- DATA EXTRACT:
^^^^
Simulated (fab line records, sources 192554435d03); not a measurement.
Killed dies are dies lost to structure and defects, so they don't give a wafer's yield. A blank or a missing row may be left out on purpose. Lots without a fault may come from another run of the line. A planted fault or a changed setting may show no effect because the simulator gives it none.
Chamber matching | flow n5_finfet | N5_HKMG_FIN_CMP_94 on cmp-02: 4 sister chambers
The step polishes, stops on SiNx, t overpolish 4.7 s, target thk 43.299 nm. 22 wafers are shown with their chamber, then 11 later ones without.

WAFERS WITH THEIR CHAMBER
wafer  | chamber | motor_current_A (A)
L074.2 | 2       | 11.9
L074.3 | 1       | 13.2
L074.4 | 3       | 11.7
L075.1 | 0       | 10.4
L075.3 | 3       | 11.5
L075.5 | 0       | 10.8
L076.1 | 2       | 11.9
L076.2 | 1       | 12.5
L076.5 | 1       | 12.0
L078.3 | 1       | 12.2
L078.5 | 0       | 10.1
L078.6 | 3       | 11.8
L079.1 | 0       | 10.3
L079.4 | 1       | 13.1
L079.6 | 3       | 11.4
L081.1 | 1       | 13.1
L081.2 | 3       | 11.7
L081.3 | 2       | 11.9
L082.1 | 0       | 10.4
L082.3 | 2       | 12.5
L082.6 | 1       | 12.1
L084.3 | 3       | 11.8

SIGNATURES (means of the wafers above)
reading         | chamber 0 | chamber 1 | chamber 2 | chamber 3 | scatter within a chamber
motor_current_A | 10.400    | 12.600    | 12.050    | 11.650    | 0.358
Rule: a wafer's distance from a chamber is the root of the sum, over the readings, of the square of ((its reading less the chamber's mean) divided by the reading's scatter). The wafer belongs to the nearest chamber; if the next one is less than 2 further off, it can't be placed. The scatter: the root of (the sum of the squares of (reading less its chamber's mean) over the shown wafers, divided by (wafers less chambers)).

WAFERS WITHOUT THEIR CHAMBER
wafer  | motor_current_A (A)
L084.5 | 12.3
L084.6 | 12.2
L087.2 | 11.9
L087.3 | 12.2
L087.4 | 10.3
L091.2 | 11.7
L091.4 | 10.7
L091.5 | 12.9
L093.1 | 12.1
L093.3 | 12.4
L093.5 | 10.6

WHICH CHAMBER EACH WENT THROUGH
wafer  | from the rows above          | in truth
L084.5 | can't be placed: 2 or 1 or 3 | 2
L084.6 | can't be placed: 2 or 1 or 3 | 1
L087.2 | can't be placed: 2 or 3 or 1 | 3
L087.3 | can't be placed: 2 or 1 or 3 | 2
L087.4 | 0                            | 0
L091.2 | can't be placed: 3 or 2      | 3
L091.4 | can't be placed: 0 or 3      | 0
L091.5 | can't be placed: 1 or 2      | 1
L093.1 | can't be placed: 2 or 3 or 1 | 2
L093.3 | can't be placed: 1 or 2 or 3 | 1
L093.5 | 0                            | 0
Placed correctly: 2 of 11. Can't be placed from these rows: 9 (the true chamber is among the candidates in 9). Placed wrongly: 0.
^^^^

- ASSIGNMENT:
Repeat word for word the lines above that run from the line containing "L093.5 | 10.6" through the line containing "L093.3 | can't be placed: 1 or 2 or 3 | 1", both ends included, and nothing else.

- ANSWER AREA:
L093.5 | 10.6

WHICH CHAMBER EACH WENT THROUGH
wafer  | from the rows above          | in truth
L084.5 | can't be placed: 2 or 1 or 3 | 2
L084.6 | can't be placed: 2 or 1 or 3 | 1
L087.2 | can't be placed: 2 or 3 or 1 | 3
L087.3 | can't be placed: 2 or 1 or 3 | 2
L087.4 | 0                            | 0
L091.2 | can't be placed: 3 or 2      | 3
L091.4 | can't be placed: 0 or 3      | 0
L091.5 | can't be placed: 1 or 2      | 1
L093.1 | can't be placed: 2 or 3 or 1 | 2
L093.3 | can't be placed: 1 or 2 or 3 | 1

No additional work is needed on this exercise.